Please reproduce all of the lines below, word for word and in full.

----- Record excerpts -----
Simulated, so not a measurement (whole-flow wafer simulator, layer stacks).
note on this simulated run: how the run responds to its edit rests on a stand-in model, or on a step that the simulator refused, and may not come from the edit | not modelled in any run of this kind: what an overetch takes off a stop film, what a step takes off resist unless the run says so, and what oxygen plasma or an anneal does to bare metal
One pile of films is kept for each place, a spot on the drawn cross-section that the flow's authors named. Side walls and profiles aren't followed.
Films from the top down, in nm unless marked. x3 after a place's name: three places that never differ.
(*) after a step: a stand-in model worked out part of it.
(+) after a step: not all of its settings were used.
-----

▸ Worked solution:
Simulated, so not a measurement (whole-flow wafer simulator, layer stacks).
note on this simulated run: how the run responds to its edit rests on a stand-in model, or on a step that the simulator refused, and may not come from the edit | not modelled in any run of this kind: what an overetch takes off a stop film, what a step takes off resist unless the run says so, and what oxygen plasma or an anneal does to bare metal
One pile of films is kept for each place, a spot on the drawn cross-section that the flow's authors named. Side walls and profiles aren't followed.
Films from the top down, in nm unless marked. x3 after a place's name: three places that never differ.
(*) after a step: a stand-in model worked out part of it.
(+) after a step: not all of its settings were used.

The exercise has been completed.